#### BRIEF:
The answer should consist solely of the lines from the first one below through the line containing "SILICIDE_TI_THK, in nm, at", copied exactly.

= = = =

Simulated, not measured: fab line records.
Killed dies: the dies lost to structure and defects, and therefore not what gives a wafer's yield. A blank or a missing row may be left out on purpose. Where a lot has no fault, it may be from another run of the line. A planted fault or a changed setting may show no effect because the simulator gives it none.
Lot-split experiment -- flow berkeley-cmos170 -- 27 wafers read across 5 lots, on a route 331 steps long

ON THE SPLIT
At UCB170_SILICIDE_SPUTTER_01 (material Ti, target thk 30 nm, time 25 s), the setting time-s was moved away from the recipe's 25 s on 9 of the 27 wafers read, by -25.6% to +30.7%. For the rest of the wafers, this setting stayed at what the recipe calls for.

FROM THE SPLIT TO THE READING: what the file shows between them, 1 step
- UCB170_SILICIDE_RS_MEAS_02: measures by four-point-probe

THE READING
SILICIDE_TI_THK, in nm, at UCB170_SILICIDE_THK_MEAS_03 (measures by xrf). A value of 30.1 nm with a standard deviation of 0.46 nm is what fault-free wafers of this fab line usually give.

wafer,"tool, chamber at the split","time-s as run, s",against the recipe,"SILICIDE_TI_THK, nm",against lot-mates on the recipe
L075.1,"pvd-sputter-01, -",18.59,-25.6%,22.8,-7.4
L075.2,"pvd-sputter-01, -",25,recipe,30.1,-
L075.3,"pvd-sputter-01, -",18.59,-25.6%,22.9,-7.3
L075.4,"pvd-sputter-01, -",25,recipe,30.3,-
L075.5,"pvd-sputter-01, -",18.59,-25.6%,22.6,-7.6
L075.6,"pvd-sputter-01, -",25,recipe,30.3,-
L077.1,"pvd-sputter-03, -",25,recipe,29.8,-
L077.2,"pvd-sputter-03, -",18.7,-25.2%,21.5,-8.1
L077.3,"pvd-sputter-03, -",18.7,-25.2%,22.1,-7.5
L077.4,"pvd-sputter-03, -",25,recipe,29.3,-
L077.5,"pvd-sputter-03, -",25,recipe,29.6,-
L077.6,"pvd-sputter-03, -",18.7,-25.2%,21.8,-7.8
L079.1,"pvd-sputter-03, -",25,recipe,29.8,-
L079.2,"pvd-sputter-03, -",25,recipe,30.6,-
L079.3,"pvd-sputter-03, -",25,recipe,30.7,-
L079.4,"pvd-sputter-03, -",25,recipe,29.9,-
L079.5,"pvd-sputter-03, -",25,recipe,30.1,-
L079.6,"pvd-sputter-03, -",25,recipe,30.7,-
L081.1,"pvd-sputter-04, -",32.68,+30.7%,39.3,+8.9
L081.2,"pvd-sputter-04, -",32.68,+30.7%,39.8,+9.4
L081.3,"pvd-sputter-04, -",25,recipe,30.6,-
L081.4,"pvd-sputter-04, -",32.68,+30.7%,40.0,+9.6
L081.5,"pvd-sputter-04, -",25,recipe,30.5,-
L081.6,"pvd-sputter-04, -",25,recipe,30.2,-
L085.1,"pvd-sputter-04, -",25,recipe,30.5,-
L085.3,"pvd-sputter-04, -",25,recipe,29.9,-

= = = =

#### REPLY:
Simulated, not measured: fab line records.
Killed dies: the dies lost to structure and defects, and therefore not what gives a wafer's yield. A blank or a missing row may be left out on purpose. Where a lot has no fault, it may be from another run of the line. A planted fault or a changed setting may show no effect because the simulator gives it none.
Lot-split experiment -- flow berkeley-cmos170 -- 27 wafers read across 5 lots, on a route 331 steps long

ON THE SPLIT
At UCB170_SILICIDE_SPUTTER_01 (material Ti, target thk 30 nm, time 25 s), the setting time-s was moved away from the recipe's 25 s on 9 of the 27 wafers read, by -25.6% to +30.7%. For the rest of the wafers, this setting stayed at what the recipe calls for.

FROM THE SPLIT TO THE READING: what the file shows between them, 1 step
- UCB170_SILICIDE_RS_MEAS_02: measures by four-point-probe

THE READING
SILICIDE_TI_THK, in nm, at UCB170_SILICIDE_THK_MEAS_03 (measures by xrf). A value of 30.1 nm with a standard deviation of 0.46 nm is what fault-free wafers of this fab line usually give.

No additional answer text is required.